■ EXTRACTED RECORDS:
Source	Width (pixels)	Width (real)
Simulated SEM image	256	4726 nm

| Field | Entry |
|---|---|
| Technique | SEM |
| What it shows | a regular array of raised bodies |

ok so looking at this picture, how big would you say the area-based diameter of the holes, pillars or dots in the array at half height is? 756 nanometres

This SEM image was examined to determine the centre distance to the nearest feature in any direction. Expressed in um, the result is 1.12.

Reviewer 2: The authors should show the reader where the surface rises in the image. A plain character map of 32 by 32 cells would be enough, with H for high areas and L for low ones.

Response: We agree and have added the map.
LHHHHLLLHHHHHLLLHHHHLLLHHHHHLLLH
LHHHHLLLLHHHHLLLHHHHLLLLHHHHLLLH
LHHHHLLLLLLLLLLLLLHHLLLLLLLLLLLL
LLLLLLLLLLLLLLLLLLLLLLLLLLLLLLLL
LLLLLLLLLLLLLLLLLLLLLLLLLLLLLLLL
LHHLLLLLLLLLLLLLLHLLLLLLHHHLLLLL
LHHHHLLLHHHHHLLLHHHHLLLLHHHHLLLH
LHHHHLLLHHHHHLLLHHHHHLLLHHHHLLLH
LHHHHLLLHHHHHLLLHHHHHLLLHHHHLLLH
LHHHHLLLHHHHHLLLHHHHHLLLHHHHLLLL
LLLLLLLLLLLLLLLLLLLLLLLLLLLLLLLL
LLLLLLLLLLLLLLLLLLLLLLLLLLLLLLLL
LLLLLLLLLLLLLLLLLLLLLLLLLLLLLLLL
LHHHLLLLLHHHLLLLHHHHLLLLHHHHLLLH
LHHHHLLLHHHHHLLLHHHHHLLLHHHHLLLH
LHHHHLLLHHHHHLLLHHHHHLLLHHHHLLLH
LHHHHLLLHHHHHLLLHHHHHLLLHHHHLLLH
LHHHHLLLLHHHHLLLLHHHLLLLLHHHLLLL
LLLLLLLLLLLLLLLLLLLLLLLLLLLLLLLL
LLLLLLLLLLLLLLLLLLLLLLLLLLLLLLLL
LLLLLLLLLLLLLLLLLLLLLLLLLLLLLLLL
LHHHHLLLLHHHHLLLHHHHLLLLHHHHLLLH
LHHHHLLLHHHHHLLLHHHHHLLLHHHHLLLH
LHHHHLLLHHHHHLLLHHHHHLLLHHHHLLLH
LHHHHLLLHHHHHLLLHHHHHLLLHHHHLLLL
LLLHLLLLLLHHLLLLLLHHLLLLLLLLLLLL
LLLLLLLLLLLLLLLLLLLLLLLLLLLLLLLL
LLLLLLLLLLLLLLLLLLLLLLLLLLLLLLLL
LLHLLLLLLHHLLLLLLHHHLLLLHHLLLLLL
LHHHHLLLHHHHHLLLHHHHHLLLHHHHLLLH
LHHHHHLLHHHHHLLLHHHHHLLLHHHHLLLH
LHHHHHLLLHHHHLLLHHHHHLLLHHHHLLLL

■ REQUIREMENT:
Take exactly the lines from the one containing "raised bodies |" through the one containing "LHHHHLLLLLLLLLLLLLHHLLLLLLLLLLLL" in the data above, and output them with nothing added.

■ TASK RESPONSE:
| What it shows | a regular array of raised bodies |

ok so looking at this picture, how big would you say the area-based diameter of the holes, pillars or dots in the array at half height is? 756 nanometres

This SEM image was examined to determine the centre distance to the nearest feature in any direction. Expressed in um, the result is 1.12.

Reviewer 2: The authors should show the reader where the surface rises in the image. A plain character map of 32 by 32 cells would be enough, with H for high areas and L for low ones.

Response: We agree and have added the map.
LHHHHLLLHHHHHLLLHHHHLLLHHHHHLLLH
LHHHHLLLLHHHHLLLHHHHLLLLHHHHLLLH
LHHHHLLLLLLLLLLLLLHHLLLLLLLLLLLL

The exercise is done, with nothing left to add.